Listed entries:
*** Block opens ***

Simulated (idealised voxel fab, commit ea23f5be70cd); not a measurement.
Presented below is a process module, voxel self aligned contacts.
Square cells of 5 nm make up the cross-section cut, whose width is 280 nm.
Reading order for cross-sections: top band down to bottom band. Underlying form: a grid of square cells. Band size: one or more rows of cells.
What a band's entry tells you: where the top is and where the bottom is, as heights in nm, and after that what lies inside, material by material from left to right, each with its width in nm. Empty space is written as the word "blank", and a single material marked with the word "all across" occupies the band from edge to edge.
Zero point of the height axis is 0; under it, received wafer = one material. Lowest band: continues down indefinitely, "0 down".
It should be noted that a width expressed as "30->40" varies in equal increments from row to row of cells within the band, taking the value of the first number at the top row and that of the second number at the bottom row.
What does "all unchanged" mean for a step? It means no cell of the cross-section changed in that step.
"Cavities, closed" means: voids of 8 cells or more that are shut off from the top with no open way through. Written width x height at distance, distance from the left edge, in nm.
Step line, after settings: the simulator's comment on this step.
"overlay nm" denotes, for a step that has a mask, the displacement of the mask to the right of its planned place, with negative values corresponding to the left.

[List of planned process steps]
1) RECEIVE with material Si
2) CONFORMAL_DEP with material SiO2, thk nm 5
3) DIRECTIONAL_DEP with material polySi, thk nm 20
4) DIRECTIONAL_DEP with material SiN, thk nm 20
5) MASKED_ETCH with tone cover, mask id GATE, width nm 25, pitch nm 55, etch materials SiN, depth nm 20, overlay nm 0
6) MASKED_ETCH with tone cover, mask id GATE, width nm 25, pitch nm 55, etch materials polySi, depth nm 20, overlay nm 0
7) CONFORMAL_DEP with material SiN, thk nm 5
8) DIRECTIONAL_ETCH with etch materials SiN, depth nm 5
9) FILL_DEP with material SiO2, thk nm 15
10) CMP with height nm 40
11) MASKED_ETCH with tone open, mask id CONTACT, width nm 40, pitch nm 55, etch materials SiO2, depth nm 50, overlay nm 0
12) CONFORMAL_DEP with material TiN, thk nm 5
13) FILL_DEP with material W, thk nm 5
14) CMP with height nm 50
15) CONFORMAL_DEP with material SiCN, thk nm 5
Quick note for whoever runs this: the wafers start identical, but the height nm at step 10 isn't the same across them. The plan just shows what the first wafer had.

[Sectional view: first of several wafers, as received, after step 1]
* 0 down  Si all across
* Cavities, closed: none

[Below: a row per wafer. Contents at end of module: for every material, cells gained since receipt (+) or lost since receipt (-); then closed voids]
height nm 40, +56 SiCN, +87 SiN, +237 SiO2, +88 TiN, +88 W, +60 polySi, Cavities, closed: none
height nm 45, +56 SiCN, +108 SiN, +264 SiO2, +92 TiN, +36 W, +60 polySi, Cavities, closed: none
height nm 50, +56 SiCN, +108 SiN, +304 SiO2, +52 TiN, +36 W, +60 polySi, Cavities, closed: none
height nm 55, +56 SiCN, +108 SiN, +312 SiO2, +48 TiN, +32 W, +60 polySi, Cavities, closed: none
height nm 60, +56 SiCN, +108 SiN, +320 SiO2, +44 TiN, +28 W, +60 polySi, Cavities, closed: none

*** Block closes ***

Task item:
Starting at the first line of the data above, please restate word for word every line up to and including the one that holds "Zero point of", and add nothing else.

Problem solution:
Simulated (idealised voxel fab, commit ea23f5be70cd); not a measurement.
Presented below is a process module, voxel self aligned contacts.
Square cells of 5 nm make up the cross-section cut, whose width is 280 nm.
Reading order for cross-sections: top band down to bottom band. Underlying form: a grid of square cells. Band size: one or more rows of cells.
What a band's entry tells you: where the top is and where the bottom is, as heights in nm, and after that what lies inside, material by material from left to right, each with its width in nm. Empty space is written as the word "blank", and a single material marked with the word "all across" occupies the band from edge to edge.
Zero point of the height axis is 0; under it, received wafer = one material. Lowest band: continues down indefinitely, "0 down".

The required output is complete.